[[ Available data open ]]

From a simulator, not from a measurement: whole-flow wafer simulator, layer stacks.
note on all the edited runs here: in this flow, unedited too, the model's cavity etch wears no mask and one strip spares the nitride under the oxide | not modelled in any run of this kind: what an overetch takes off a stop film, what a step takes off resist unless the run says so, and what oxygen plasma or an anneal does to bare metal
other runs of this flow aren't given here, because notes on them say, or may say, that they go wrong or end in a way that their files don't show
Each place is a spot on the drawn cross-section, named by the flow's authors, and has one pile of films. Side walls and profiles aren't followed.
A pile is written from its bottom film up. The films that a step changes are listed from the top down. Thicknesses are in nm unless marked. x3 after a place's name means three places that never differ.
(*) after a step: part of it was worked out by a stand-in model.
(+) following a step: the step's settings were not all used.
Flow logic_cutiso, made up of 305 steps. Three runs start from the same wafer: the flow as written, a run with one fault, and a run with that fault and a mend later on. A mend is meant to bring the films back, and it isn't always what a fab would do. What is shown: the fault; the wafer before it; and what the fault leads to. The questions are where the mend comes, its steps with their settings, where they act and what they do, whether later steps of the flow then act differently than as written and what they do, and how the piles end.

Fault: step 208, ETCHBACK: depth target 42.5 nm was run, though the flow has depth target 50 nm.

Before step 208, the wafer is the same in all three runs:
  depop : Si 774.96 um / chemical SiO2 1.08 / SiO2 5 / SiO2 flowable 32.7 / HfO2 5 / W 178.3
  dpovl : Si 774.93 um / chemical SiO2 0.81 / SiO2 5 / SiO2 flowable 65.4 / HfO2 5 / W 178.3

[[ Available data closed ]]

> Required action: Please retype the entries above in full, exactly as they stand.

> Response:
From a simulator, not from a measurement: whole-flow wafer simulator, layer stacks.
note on all the edited runs here: in this flow, unedited too, the model's cavity etch wears no mask and one strip spares the nitride under the oxide | not modelled in any run of this kind: what an overetch takes off a stop film, what a step takes off resist unless the run says so, and what oxygen plasma or an anneal does to bare metal
other runs of this flow aren't given here, because notes on them say, or may say, that they go wrong or end in a way that their files don't show
Each place is a spot on the drawn cross-section, named by the flow's authors, and has one pile of films. Side walls and profiles aren't followed.
A pile is written from its bottom film up. The films that a step changes are listed from the top down. Thicknesses are in nm unless marked. x3 after a place's name means three places that never differ.
(*) after a step: part of it was worked out by a stand-in model.
(+) following a step: the step's settings were not all used.
Flow logic_cutiso, made up of 305 steps. Three runs start from the same wafer: the flow as written, a run with one fault, and a run with that fault and a mend later on. A mend is meant to bring the films back, and it isn't always what a fab would do. What is shown: the fault; the wafer before it; and what the fault leads to. The questions are where the mend comes, its steps with their settings, where they act and what they do, whether later steps of the flow then act differently than as written and what they do, and how the piles end.

Fault: step 208, ETCHBACK: depth target 42.5 nm was run, though the flow has depth target 50 nm.

Before step 208, the wafer is the same in all three runs:
  depop : Si 774.96 um / chemical SiO2 1.08 / SiO2 5 / SiO2 flowable 32.7 / HfO2 5 / W 178.3
  dpovl : Si 774.93 um / chemical SiO2 0.81 / SiO2 5 / SiO2 flowable 65.4 / HfO2 5 / W 178.3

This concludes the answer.